Work instruction. Every line from the first one in the listing down to the line with "The two images" should be restated word for word.

Dataset extract.
....................

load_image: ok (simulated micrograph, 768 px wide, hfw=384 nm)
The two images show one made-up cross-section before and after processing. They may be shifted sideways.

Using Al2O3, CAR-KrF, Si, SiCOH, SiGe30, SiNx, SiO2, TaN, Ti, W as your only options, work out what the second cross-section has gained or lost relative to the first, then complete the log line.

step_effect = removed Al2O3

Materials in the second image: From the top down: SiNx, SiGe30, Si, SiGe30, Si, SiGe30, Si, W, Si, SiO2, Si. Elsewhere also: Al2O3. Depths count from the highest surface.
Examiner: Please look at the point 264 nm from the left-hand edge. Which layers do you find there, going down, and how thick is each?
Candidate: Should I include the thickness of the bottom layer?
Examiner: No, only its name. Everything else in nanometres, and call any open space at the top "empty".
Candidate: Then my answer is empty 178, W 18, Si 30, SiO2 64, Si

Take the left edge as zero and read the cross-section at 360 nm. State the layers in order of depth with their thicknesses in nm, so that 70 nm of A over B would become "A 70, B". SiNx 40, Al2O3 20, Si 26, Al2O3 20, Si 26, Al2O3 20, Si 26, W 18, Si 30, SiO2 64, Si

....................

Exercise solution.
load_image: ok (simulated micrograph, 768 px wide, hfw=384 nm)
The two images show one made-up cross-section before and after processing. They may be shifted sideways.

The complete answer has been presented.